### Assigned task:
Below are some records; output all of them exactly as they read.

┌────────
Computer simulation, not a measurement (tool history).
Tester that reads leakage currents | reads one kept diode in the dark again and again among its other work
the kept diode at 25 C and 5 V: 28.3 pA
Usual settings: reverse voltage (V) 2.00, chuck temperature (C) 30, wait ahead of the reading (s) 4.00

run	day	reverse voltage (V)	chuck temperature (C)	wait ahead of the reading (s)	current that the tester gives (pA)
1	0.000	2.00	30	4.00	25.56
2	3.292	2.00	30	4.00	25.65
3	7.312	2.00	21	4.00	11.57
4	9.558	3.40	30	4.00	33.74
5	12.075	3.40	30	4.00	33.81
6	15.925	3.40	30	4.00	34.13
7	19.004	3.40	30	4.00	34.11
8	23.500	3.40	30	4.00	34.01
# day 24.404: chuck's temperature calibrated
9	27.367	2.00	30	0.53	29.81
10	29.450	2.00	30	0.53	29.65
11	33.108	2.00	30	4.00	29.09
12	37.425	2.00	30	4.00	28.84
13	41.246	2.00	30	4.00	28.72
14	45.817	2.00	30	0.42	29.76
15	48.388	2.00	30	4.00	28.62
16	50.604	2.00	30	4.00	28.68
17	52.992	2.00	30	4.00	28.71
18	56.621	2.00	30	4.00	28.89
└────────

### Written solution:
Computer simulation, not a measurement (tool history).
Tester that reads leakage currents | reads one kept diode in the dark again and again among its other work
the kept diode at 25 C and 5 V: 28.3 pA
Usual settings: reverse voltage (V) 2.00, chuck temperature (C) 30, wait ahead of the reading (s) 4.00

run	day	reverse voltage (V)	chuck temperature (C)	wait ahead of the reading (s)	current that the tester gives (pA)
1	0.000	2.00	30	4.00	25.56
2	3.292	2.00	30	4.00	25.65
3	7.312	2.00	21	4.00	11.57
4	9.558	3.40	30	4.00	33.74
5	12.075	3.40	30	4.00	33.81
6	15.925	3.40	30	4.00	34.13
7	19.004	3.40	30	4.00	34.11
8	23.500	3.40	30	4.00	34.01
# day 24.404: chuck's temperature calibrated
9	27.367	2.00	30	0.53	29.81
10	29.450	2.00	30	0.53	29.65
11	33.108	2.00	30	4.00	29.09
12	37.425	2.00	30	4.00	28.84
13	41.246	2.00	30	4.00	28.72
14	45.817	2.00	30	0.42	29.76
15	48.388	2.00	30	4.00	28.62
16	50.604	2.00	30	4.00	28.68
17	52.992	2.00	30	4.00	28.71
18	56.621	2.00	30	4.00	28.89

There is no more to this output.